━━━━━━━━━━
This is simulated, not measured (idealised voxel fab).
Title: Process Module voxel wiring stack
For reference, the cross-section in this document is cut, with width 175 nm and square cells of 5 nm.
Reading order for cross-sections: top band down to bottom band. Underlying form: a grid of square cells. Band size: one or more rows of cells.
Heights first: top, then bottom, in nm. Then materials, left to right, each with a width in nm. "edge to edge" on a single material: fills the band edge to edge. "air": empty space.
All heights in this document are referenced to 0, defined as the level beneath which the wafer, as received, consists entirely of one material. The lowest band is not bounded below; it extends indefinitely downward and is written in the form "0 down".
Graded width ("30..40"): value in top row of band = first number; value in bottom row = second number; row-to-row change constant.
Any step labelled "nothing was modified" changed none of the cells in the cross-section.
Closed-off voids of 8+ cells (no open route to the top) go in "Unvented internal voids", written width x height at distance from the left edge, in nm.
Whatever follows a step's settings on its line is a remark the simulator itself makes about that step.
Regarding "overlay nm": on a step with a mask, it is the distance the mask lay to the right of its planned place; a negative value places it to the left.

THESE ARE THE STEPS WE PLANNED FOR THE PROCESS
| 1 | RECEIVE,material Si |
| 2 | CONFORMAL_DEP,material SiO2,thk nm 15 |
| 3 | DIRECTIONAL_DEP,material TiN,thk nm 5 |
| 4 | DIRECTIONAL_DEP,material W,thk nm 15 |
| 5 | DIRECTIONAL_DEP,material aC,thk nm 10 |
━━━━━━━━━━

Brief:
Your task is to transcribe, with no changes, only the lines of the listing above that lie between the line holding "RECEIVE,material Si |" and the line holding "W,thk nm 15 |", inclusive.

Exercise response:
| 1 | RECEIVE,material Si |
| 2 | CONFORMAL_DEP,material SiO2,thk nm 15 |
| 3 | DIRECTIONAL_DEP,material TiN,thk nm 5 |
| 4 | DIRECTIONAL_DEP,material W,thk nm 15 |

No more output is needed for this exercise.